The data START
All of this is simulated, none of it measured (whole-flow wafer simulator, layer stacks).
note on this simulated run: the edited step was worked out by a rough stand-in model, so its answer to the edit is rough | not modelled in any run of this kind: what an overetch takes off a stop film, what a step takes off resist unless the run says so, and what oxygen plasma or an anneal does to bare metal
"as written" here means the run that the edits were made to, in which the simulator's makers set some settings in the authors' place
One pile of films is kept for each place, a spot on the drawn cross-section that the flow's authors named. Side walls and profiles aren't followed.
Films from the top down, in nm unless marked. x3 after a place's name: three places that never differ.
The data END

> [Requirement]: Please set down the full listing above, word for word.

> [Response]:
All of this is simulated, none of it measured (whole-flow wafer simulator, layer stacks).
note on this simulated run: the edited step was worked out by a rough stand-in model, so its answer to the edit is rough | not modelled in any run of this kind: what an overetch takes off a stop film, what a step takes off resist unless the run says so, and what oxygen plasma or an anneal does to bare metal
"as written" here means the run that the edits were made to, in which the simulator's makers set some settings in the authors' place
One pile of films is kept for each place, a spot on the drawn cross-section that the flow's authors named. Side walls and profiles aren't followed.
Films from the top down, in nm unless marked. x3 after a place's name: three places that never differ.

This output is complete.